PROVIDED INFORMATION
|---|
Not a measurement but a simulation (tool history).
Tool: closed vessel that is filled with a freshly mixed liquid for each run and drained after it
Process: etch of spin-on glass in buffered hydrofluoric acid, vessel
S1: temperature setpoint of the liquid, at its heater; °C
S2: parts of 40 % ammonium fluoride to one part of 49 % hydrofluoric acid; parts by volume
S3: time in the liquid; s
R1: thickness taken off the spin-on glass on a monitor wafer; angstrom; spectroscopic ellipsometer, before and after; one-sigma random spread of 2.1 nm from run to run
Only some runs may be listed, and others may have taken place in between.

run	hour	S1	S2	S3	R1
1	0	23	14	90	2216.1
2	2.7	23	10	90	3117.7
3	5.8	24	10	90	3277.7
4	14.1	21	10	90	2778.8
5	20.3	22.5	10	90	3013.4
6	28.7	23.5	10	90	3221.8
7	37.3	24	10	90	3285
|---|

Exactly as written above, reproduce all of the entries.

WRITTEN REPLY
Not a measurement but a simulation (tool history).
Tool: closed vessel that is filled with a freshly mixed liquid for each run and drained after it
Process: etch of spin-on glass in buffered hydrofluoric acid, vessel
S1: temperature setpoint of the liquid, at its heater; °C
S2: parts of 40 % ammonium fluoride to one part of 49 % hydrofluoric acid; parts by volume
S3: time in the liquid; s
R1: thickness taken off the spin-on glass on a monitor wafer; angstrom; spectroscopic ellipsometer, before and after; one-sigma random spread of 2.1 nm from run to run
Only some runs may be listed, and others may have taken place in between.

run	hour	S1	S2	S3	R1
1	0	23	14	90	2216.1
2	2.7	23	10	90	3117.7
3	5.8	24	10	90	3277.7
4	14.1	21	10	90	2778.8
5	20.3	22.5	10	90	3013.4
6	28.7	23.5	10	90	3221.8
7	37.3	24	10	90	3285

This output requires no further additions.